[Extracted material Boundary: Start]

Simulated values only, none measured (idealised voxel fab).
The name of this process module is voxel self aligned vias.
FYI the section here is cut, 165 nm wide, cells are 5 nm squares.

[Extracted material Boundary: End]

> _Work instruction_: Print all the entries exactly as written.

> _Answer section_:
Simulated values only, none measured (idealised voxel fab).
The name of this process module is voxel self aligned vias.
FYI the section here is cut, 165 nm wide, cells are 5 nm squares.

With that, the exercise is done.